[ENTRIES SHOWN — start]
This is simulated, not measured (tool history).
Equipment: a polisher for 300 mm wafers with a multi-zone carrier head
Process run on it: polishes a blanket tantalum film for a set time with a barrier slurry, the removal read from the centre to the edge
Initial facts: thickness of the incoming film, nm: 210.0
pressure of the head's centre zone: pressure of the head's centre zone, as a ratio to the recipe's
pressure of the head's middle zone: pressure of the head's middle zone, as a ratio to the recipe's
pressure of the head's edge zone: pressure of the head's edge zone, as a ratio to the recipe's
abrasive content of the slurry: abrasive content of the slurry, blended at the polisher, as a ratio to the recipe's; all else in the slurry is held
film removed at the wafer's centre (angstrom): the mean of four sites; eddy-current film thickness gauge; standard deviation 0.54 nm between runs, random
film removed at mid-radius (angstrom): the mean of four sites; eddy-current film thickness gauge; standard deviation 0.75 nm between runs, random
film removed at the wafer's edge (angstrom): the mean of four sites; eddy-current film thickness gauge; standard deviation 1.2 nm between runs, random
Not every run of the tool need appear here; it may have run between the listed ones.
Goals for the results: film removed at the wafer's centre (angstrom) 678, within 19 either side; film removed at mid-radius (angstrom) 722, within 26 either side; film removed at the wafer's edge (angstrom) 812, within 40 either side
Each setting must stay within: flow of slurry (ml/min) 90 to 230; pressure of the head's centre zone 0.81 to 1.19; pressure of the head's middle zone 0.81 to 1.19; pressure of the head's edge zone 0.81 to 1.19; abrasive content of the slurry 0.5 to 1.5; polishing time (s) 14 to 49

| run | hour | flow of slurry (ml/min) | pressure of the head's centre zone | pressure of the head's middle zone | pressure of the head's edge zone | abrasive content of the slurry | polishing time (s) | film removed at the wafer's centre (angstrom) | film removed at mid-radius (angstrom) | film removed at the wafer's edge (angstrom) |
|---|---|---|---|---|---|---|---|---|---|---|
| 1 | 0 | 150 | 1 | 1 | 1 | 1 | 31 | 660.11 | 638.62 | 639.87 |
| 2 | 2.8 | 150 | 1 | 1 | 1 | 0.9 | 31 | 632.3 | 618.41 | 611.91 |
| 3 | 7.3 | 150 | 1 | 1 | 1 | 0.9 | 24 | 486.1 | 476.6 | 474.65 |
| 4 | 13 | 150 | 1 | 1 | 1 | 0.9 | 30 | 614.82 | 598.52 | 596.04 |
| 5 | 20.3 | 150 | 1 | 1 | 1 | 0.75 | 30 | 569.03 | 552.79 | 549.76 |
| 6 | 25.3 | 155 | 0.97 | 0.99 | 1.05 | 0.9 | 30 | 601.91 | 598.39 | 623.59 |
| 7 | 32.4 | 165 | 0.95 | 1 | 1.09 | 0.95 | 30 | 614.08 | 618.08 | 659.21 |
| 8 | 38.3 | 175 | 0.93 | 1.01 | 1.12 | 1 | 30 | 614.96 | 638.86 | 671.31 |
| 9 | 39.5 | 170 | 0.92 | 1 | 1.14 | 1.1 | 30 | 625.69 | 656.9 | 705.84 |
[ENTRIES SHOWN — finish]

**WORK INSTRUCTION:** From the records above, extract exactly and only the lines that begin at the line with "Initial facts: thickness" and stop after the line with "pressure of the head's middle zone: pressure".

**RESULT:**
Initial facts: thickness of the incoming film, nm: 210.0
pressure of the head's centre zone: pressure of the head's centre zone, as a ratio to the recipe's
pressure of the head's middle zone: pressure of the head's middle zone, as a ratio to the recipe's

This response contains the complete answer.